● **RECORDS SUPPLIED**:
BEGIN

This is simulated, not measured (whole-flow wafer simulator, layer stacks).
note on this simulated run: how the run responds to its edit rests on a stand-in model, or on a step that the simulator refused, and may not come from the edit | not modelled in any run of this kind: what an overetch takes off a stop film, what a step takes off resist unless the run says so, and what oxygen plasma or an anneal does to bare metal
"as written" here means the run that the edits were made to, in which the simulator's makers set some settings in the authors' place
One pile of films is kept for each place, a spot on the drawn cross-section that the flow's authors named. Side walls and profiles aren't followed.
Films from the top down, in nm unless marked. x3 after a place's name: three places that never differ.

END

● **WORK ITEM**:
Output the material above exactly. Omit nothing.

● **EXERCISE ANSWER**:
This is simulated, not measured (whole-flow wafer simulator, layer stacks).
note on this simulated run: how the run responds to its edit rests on a stand-in model, or on a step that the simulator refused, and may not come from the edit | not modelled in any run of this kind: what an overetch takes off a stop film, what a step takes off resist unless the run says so, and what oxygen plasma or an anneal does to bare metal
"as written" here means the run that the edits were made to, in which the simulator's makers set some settings in the authors' place
One pile of films is kept for each place, a spot on the drawn cross-section that the flow's authors named. Side walls and profiles aren't followed.
Films from the top down, in nm unless marked. x3 after a place's name: three places that never differ.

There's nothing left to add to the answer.